» **Assignment**
Line by line, copy the material below exactly.

» **Records supplied**
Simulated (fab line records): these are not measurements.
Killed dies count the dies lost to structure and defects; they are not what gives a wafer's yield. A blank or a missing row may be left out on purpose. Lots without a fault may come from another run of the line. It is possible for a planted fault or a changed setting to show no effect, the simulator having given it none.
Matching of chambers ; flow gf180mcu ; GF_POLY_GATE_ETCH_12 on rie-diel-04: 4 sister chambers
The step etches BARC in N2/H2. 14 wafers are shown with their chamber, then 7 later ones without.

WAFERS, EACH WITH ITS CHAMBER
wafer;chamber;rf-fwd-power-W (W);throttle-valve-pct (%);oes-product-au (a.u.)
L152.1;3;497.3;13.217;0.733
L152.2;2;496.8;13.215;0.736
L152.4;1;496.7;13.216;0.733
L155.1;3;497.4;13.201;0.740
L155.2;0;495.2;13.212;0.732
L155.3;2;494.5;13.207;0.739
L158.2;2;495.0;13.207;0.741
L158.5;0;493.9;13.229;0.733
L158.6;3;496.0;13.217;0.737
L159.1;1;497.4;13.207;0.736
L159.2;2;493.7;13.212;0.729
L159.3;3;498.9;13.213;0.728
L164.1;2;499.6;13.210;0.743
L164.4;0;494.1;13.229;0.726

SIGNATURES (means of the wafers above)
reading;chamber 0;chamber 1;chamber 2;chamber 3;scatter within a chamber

» **Solution**
Simulated (fab line records): these are not measurements.
Killed dies count the dies lost to structure and defects; they are not what gives a wafer's yield. A blank or a missing row may be left out on purpose. Lots without a fault may come from another run of the line. It is possible for a planted fault or a changed setting to show no effect, the simulator having given it none.
Matching of chambers ; flow gf180mcu ; GF_POLY_GATE_ETCH_12 on rie-diel-04: 4 sister chambers
The step etches BARC in N2/H2. 14 wafers are shown with their chamber, then 7 later ones without.

WAFERS, EACH WITH ITS CHAMBER
wafer;chamber;rf-fwd-power-W (W);throttle-valve-pct (%);oes-product-au (a.u.)
L152.1;3;497.3;13.217;0.733
L152.2;2;496.8;13.215;0.736
L152.4;1;496.7;13.216;0.733
L155.1;3;497.4;13.201;0.740
L155.2;0;495.2;13.212;0.732
L155.3;2;494.5;13.207;0.739
L158.2;2;495.0;13.207;0.741
L158.5;0;493.9;13.229;0.733
L158.6;3;496.0;13.217;0.737
L159.1;1;497.4;13.207;0.736
L159.2;2;493.7;13.212;0.729
L159.3;3;498.9;13.213;0.728
L164.1;2;499.6;13.210;0.743
L164.4;0;494.1;13.229;0.726

SIGNATURES (means of the wafers above)
reading;chamber 0;chamber 1;chamber 2;chamber 3;scatter within a chamber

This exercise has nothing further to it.